Brief
Repeat the data below exactly, with every entry included.

Source information
# # # # #

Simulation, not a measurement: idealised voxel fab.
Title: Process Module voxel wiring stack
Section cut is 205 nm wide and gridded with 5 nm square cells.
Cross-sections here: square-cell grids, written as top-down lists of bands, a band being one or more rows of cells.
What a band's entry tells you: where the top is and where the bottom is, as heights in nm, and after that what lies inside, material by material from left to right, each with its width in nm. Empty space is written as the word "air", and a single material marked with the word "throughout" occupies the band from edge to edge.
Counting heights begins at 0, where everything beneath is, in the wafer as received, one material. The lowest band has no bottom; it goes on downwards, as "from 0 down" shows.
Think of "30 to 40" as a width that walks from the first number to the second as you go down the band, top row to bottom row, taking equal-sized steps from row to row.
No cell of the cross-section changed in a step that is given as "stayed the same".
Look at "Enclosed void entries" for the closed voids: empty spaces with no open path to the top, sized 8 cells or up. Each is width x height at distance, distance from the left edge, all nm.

# # # # #

Answer box
Simulation, not a measurement: idealised voxel fab.
Title: Process Module voxel wiring stack
Section cut is 205 nm wide and gridded with 5 nm square cells.
Cross-sections here: square-cell grids, written as top-down lists of bands, a band being one or more rows of cells.
What a band's entry tells you: where the top is and where the bottom is, as heights in nm, and after that what lies inside, material by material from left to right, each with its width in nm. Empty space is written as the word "air", and a single material marked with the word "throughout" occupies the band from edge to edge.
Counting heights begins at 0, where everything beneath is, in the wafer as received, one material. The lowest band has no bottom; it goes on downwards, as "from 0 down" shows.
Think of "30 to 40" as a width that walks from the first number to the second as you go down the band, top row to bottom row, taking equal-sized steps from row to row.
No cell of the cross-section changed in a step that is given as "stayed the same".
Look at "Enclosed void entries" for the closed voids: empty spaces with no open path to the top, sized 8 cells or up. Each is width x height at distance, distance from the left edge, all nm.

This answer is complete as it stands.